* [Data listing]:
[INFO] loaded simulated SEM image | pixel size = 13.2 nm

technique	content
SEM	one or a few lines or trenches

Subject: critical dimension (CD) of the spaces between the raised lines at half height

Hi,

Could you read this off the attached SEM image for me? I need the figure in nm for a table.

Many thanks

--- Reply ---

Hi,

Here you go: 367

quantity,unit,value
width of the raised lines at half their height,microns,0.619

* [Required action]: Could you transcribe each entry exactly as it stands?

* [Written solution]:
[INFO] loaded simulated SEM image | pixel size = 13.2 nm

technique	content
SEM	one or a few lines or trenches

Subject: critical dimension (CD) of the spaces between the raised lines at half height

Hi,

Could you read this off the attached SEM image for me? I need the figure in nm for a table.

Many thanks

--- Reply ---

Hi,

Here you go: 367

quantity,unit,value
width of the raised lines at half their height,microns,0.619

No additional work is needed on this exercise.